__ACTIVITY__
Below this line is the material. Write out only its lines from the one containing "3,op MASKED_ETCH |" through the one containing "completion of step 3", both kept, exactly.

******************************
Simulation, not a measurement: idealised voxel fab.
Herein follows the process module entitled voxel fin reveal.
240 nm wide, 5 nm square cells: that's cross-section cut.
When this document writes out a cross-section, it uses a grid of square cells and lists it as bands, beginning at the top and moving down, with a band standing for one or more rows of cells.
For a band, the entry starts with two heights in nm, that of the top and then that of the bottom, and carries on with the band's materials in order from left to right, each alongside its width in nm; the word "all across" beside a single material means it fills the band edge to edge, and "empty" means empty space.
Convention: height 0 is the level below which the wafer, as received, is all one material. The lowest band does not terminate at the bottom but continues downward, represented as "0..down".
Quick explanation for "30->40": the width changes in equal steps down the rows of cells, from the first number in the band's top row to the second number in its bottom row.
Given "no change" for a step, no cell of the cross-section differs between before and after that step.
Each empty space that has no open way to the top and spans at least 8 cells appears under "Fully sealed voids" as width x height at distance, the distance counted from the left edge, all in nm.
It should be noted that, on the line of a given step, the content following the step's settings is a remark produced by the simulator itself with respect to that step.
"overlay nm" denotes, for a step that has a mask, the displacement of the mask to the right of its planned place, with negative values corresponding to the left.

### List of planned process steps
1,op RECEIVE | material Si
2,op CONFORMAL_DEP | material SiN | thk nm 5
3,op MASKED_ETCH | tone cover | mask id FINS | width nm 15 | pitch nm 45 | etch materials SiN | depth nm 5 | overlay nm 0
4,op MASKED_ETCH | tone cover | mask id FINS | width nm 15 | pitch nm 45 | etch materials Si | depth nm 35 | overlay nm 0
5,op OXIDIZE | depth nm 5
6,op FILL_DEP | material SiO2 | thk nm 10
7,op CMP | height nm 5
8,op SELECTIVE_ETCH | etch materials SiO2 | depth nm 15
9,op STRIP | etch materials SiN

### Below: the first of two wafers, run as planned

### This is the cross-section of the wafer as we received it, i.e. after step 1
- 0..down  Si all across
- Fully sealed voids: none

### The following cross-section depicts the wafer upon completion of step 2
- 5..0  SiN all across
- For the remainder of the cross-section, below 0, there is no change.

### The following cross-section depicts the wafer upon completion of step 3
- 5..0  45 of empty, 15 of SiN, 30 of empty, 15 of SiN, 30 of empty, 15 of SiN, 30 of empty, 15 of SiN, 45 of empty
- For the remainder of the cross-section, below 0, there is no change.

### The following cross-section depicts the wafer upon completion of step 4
******************************

__WORKED SOLUTION__
3,op MASKED_ETCH | tone cover | mask id FINS | width nm 15 | pitch nm 45 | etch materials SiN | depth nm 5 | overlay nm 0
4,op MASKED_ETCH | tone cover | mask id FINS | width nm 15 | pitch nm 45 | etch materials Si | depth nm 35 | overlay nm 0
5,op OXIDIZE | depth nm 5
6,op FILL_DEP | material SiO2 | thk nm 10
7,op CMP | height nm 5
8,op SELECTIVE_ETCH | etch materials SiO2 | depth nm 15
9,op STRIP | etch materials SiN

### Below: the first of two wafers, run as planned

### This is the cross-section of the wafer as we received it, i.e. after step 1
- 0..down  Si all across
- Fully sealed voids: none

### The following cross-section depicts the wafer upon completion of step 2
- 5..0  SiN all across
- For the remainder of the cross-section, below 0, there is no change.

### The following cross-section depicts the wafer upon completion of step 3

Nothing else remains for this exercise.